Data for review:
= = =
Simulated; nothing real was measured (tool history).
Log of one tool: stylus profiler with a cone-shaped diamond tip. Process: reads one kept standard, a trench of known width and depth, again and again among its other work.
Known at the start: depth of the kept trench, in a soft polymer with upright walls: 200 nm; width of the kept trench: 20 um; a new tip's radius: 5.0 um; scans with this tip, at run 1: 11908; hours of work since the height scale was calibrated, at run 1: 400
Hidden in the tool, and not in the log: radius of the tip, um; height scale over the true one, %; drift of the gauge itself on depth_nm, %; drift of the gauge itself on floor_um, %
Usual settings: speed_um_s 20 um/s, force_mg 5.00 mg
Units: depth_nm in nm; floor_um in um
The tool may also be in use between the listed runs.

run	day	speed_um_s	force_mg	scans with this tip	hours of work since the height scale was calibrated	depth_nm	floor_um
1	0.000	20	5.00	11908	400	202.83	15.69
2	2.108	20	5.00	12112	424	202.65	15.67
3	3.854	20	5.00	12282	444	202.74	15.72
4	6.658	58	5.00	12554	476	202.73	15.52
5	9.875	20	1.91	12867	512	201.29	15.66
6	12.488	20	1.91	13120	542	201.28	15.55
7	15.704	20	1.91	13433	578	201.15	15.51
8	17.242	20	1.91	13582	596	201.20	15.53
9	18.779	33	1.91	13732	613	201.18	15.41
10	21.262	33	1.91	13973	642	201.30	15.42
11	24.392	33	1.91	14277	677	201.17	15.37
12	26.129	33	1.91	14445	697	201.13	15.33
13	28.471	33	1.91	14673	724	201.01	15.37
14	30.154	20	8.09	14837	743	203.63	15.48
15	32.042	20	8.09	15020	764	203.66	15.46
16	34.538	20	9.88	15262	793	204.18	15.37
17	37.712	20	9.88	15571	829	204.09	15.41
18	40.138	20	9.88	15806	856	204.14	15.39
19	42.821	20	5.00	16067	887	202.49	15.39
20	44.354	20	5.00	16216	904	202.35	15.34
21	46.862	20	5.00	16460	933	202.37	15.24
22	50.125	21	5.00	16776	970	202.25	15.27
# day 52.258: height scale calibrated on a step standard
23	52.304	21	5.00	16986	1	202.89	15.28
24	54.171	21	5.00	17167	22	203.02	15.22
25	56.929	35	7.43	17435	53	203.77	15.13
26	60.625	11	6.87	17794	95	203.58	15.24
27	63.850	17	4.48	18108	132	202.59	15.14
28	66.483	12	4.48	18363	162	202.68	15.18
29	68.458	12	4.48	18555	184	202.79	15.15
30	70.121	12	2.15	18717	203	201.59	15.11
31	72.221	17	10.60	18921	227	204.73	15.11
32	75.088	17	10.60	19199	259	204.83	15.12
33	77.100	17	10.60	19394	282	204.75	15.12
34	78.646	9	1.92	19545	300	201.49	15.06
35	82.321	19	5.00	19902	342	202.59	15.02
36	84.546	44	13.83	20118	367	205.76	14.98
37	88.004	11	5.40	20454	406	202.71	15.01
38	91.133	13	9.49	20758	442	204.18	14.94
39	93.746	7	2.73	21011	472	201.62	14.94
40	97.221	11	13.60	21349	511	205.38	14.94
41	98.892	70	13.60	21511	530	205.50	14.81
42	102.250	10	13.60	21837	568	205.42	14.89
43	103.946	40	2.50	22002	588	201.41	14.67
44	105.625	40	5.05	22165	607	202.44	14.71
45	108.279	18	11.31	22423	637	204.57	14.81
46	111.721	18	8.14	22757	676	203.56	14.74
= = =

Action item: Everything from the line with "Hidden in the" through the line with "The tool may" in the listing above must be retyped exactly, with nothing added.

Solution:
Hidden in the tool, and not in the log: radius of the tip, um; height scale over the true one, %; drift of the gauge itself on depth_nm, %; drift of the gauge itself on floor_um, %
Usual settings: speed_um_s 20 um/s, force_mg 5.00 mg
Units: depth_nm in nm; floor_um in um
The tool may also be in use between the listed runs.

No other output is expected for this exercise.